- Provided information:
== Segment start ==

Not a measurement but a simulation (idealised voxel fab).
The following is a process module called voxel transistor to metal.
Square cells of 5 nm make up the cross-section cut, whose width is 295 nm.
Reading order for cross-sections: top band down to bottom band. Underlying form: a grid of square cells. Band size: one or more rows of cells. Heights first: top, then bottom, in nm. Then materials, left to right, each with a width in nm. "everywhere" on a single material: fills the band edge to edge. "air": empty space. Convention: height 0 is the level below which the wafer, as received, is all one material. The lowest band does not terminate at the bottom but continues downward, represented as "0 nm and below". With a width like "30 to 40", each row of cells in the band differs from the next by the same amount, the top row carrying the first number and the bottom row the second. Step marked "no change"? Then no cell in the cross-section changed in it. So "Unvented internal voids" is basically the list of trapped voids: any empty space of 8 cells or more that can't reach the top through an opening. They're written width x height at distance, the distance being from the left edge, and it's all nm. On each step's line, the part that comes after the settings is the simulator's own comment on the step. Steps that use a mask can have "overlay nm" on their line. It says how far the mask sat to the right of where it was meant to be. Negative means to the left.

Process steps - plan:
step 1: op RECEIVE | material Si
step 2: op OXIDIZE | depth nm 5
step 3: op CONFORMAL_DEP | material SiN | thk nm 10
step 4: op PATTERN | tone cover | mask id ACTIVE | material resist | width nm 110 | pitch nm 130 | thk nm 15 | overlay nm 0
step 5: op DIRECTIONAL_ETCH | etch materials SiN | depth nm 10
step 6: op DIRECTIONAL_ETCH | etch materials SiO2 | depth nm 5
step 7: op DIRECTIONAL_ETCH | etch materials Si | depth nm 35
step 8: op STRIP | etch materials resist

== Segment end ==

- Activity:
Write out the records again so that each line matches the original exactly.

- Written answer:
Not a measurement but a simulation (idealised voxel fab).
The following is a process module called voxel transistor to metal.
Square cells of 5 nm make up the cross-section cut, whose width is 295 nm.
Reading order for cross-sections: top band down to bottom band. Underlying form: a grid of square cells. Band size: one or more rows of cells. Heights first: top, then bottom, in nm. Then materials, left to right, each with a width in nm. "everywhere" on a single material: fills the band edge to edge. "air": empty space. Convention: height 0 is the level below which the wafer, as received, is all one material. The lowest band does not terminate at the bottom but continues downward, represented as "0 nm and below". With a width like "30 to 40", each row of cells in the band differs from the next by the same amount, the top row carrying the first number and the bottom row the second. Step marked "no change"? Then no cell in the cross-section changed in it. So "Unvented internal voids" is basically the list of trapped voids: any empty space of 8 cells or more that can't reach the top through an opening. They're written width x height at distance, the distance being from the left edge, and it's all nm. On each step's line, the part that comes after the settings is the simulator's own comment on the step. Steps that use a mask can have "overlay nm" on their line. It says how far the mask sat to the right of where it was meant to be. Negative means to the left.

Process steps - plan:
step 1: op RECEIVE | material Si
step 2: op OXIDIZE | depth nm 5
step 3: op CONFORMAL_DEP | material SiN | thk nm 10
step 4: op PATTERN | tone cover | mask id ACTIVE | material resist | width nm 110 | pitch nm 130 | thk nm 15 | overlay nm 0
step 5: op DIRECTIONAL_ETCH | etch materials SiN | depth nm 10
step 6: op DIRECTIONAL_ETCH | etch materials SiO2 | depth nm 5
step 7: op DIRECTIONAL_ETCH | etch materials Si | depth nm 35
step 8: op STRIP | etch materials resist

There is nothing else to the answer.